• **Assigned task**: Only the records, repeated exactly, should make up the response.

[Information — start]

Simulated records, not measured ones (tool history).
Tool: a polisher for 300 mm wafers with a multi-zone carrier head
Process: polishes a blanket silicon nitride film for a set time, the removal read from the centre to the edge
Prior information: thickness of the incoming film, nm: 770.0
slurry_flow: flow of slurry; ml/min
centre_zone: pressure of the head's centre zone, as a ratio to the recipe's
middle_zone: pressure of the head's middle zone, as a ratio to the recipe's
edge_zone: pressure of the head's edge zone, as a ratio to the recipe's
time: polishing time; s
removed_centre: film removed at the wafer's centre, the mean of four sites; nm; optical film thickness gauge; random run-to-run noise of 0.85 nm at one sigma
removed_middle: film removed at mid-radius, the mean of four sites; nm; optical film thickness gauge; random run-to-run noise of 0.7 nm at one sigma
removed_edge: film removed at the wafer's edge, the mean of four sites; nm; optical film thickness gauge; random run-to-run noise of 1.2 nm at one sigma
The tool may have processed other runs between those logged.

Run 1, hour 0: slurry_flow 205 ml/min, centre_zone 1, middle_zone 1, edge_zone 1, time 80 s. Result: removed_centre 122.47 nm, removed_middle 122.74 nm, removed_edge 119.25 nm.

[Information — finish]

• **Task answer**:
Simulated records, not measured ones (tool history).
Tool: a polisher for 300 mm wafers with a multi-zone carrier head
Process: polishes a blanket silicon nitride film for a set time, the removal read from the centre to the edge
Prior information: thickness of the incoming film, nm: 770.0
slurry_flow: flow of slurry; ml/min
centre_zone: pressure of the head's centre zone, as a ratio to the recipe's
middle_zone: pressure of the head's middle zone, as a ratio to the recipe's
edge_zone: pressure of the head's edge zone, as a ratio to the recipe's
time: polishing time; s
removed_centre: film removed at the wafer's centre, the mean of four sites; nm; optical film thickness gauge; random run-to-run noise of 0.85 nm at one sigma
removed_middle: film removed at mid-radius, the mean of four sites; nm; optical film thickness gauge; random run-to-run noise of 0.7 nm at one sigma
removed_edge: film removed at the wafer's edge, the mean of four sites; nm; optical film thickness gauge; random run-to-run noise of 1.2 nm at one sigma
The tool may have processed other runs between those logged.

Run 1, hour 0: slurry_flow 205 ml/min, centre_zone 1, middle_zone 1, edge_zone 1, time 80 s. Result: removed_centre 122.47 nm, removed_middle 122.74 nm, removed_edge 119.25 nm.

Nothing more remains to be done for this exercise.